• [Listed records]:
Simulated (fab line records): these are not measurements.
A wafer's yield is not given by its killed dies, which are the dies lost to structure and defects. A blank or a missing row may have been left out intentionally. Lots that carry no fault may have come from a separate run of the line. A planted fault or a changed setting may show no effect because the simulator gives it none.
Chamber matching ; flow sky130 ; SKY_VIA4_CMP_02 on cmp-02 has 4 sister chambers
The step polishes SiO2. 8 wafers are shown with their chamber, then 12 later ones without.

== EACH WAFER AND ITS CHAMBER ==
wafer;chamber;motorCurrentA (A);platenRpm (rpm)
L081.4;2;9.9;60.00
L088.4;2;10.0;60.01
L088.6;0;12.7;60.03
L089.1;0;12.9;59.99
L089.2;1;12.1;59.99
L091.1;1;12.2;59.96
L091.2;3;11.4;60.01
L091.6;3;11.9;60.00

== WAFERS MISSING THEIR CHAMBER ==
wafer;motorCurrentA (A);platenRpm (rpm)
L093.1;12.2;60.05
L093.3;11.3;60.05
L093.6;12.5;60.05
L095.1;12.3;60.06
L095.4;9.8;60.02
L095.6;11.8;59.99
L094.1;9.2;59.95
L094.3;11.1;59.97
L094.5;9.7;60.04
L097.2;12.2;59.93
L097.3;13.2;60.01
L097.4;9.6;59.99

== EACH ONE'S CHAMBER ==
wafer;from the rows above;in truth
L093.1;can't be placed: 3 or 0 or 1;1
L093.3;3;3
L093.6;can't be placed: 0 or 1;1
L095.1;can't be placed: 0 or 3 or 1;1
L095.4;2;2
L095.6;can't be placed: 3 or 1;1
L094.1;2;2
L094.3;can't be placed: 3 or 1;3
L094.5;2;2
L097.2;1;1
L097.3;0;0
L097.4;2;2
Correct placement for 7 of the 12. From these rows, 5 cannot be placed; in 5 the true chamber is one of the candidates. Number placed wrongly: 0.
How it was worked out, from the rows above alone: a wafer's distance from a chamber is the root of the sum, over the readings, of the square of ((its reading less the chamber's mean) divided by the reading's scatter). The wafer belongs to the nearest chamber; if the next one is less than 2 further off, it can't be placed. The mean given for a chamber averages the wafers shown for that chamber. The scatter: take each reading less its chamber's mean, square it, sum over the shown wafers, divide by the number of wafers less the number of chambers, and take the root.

• [Work order]: Copy out the lines above exactly, beginning at the one that contains "L088.4;2;10.0;60.01" and ending at the one that contains "Correct placement for".

• [Problem solution]:
L088.4;2;10.0;60.01
L088.6;0;12.7;60.03
L089.1;0;12.9;59.99
L089.2;1;12.1;59.99
L091.1;1;12.2;59.96
L091.2;3;11.4;60.01
L091.6;3;11.9;60.00

== WAFERS MISSING THEIR CHAMBER ==
wafer;motorCurrentA (A);platenRpm (rpm)
L093.1;12.2;60.05
L093.3;11.3;60.05
L093.6;12.5;60.05
L095.1;12.3;60.06
L095.4;9.8;60.02
L095.6;11.8;59.99
L094.1;9.2;59.95
L094.3;11.1;59.97
L094.5;9.7;60.04
L097.2;12.2;59.93
L097.3;13.2;60.01
L097.4;9.6;59.99

== EACH ONE'S CHAMBER ==
wafer;from the rows above;in truth
L093.1;can't be placed: 3 or 0 or 1;1
L093.3;3;3
L093.6;can't be placed: 0 or 1;1
L095.1;can't be placed: 0 or 3 or 1;1
L095.4;2;2
L095.6;can't be placed: 3 or 1;1
L094.1;2;2
L094.3;can't be placed: 3 or 1;3
L094.5;2;2
L097.2;1;1
L097.3;0;0
L097.4;2;2
Correct placement for 7 of the 12. From these rows, 5 cannot be placed; in 5 the true chamber is one of the candidates. Number placed wrongly: 0.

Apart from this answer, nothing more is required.